ACTIVITY -
Starting with the first line and ending with the line that holds "In a pile the", repeat the material exactly.

DATA SHOWN -
--*--

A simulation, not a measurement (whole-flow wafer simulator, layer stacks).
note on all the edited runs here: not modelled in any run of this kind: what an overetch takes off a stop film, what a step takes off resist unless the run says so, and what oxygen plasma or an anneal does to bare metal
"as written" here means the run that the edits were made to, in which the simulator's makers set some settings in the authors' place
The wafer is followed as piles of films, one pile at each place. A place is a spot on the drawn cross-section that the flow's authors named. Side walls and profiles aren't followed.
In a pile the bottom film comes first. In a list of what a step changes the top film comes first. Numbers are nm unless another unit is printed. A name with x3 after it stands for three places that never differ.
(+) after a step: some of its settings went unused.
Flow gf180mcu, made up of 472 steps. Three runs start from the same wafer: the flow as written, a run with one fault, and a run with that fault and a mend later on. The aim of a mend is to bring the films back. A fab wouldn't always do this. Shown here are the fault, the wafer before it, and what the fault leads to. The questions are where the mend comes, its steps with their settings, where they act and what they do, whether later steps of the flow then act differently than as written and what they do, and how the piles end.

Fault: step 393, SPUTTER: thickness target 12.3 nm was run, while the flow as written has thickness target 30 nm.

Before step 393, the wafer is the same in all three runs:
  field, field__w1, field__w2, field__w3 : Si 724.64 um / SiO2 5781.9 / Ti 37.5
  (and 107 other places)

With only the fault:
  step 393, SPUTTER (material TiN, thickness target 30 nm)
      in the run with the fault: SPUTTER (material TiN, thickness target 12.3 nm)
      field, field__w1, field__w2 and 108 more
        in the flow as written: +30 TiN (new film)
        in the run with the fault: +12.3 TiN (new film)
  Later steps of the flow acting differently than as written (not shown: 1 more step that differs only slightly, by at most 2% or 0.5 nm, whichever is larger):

--*--

ANSWER SECTION -
A simulation, not a measurement (whole-flow wafer simulator, layer stacks).
note on all the edited runs here: not modelled in any run of this kind: what an overetch takes off a stop film, what a step takes off resist unless the run says so, and what oxygen plasma or an anneal does to bare metal
"as written" here means the run that the edits were made to, in which the simulator's makers set some settings in the authors' place
The wafer is followed as piles of films, one pile at each place. A place is a spot on the drawn cross-section that the flow's authors named. Side walls and profiles aren't followed.
In a pile the bottom film comes first. In a list of what a step changes the top film comes first. Numbers are nm unless another unit is printed. A name with x3 after it stands for three places that never differ.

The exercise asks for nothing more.